- Listed records:
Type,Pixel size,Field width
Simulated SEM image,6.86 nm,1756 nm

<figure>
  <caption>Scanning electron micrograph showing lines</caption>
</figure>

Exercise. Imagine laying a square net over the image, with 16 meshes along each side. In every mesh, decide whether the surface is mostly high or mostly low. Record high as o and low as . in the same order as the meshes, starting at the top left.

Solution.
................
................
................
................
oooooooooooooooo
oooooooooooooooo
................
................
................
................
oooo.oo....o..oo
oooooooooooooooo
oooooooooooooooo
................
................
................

- Work order:
The task requires each record above to be restated exactly.

- Written response:
Type,Pixel size,Field width
Simulated SEM image,6.86 nm,1756 nm

<figure>
  <caption>Scanning electron micrograph showing lines</caption>
</figure>

Exercise. Imagine laying a square net over the image, with 16 meshes along each side. In every mesh, decide whether the surface is mostly high or mostly low. Record high as o and low as . in the same order as the meshes, starting at the top left.

Solution.
................
................
................
................
oooooooooooooooo
oooooooooooooooo
................
................
................
................
oooo.oo....o..oo
oooooooooooooooo
oooooooooooooooo
................
................
................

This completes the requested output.